For each record here, output an exact copy.

......

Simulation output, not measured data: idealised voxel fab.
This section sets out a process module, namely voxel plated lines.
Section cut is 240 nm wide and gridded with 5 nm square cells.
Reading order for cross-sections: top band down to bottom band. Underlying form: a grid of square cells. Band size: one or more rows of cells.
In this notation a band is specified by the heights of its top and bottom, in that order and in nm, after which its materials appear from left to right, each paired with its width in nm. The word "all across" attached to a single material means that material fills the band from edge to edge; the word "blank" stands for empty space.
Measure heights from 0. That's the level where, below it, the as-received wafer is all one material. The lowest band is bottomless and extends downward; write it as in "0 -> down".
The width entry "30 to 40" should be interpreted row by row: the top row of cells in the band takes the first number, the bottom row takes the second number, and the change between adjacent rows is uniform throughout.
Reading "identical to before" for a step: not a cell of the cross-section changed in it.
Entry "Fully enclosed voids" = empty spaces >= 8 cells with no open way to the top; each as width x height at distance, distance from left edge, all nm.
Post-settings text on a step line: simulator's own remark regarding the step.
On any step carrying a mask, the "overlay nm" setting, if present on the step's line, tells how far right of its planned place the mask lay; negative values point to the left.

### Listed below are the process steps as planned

......

RESPONSE →
Simulation output, not measured data: idealised voxel fab.
This section sets out a process module, namely voxel plated lines.
Section cut is 240 nm wide and gridded with 5 nm square cells.
Reading order for cross-sections: top band down to bottom band. Underlying form: a grid of square cells. Band size: one or more rows of cells.
In this notation a band is specified by the heights of its top and bottom, in that order and in nm, after which its materials appear from left to right, each paired with its width in nm. The word "all across" attached to a single material means that material fills the band from edge to edge; the word "blank" stands for empty space.
Measure heights from 0. That's the level where, below it, the as-received wafer is all one material. The lowest band is bottomless and extends downward; write it as in "0 -> down".
The width entry "30 to 40" should be interpreted row by row: the top row of cells in the band takes the first number, the bottom row takes the second number, and the change between adjacent rows is uniform throughout.
Reading "identical to before" for a step: not a cell of the cross-section changed in it.
Entry "Fully enclosed voids" = empty spaces >= 8 cells with no open way to the top; each as width x height at distance, distance from left edge, all nm.
Post-settings text on a step line: simulator's own remark regarding the step.
On any step carrying a mask, the "overlay nm" setting, if present on the step's line, tells how far right of its planned place the mask lay; negative values point to the left.

### Listed below are the process steps as planned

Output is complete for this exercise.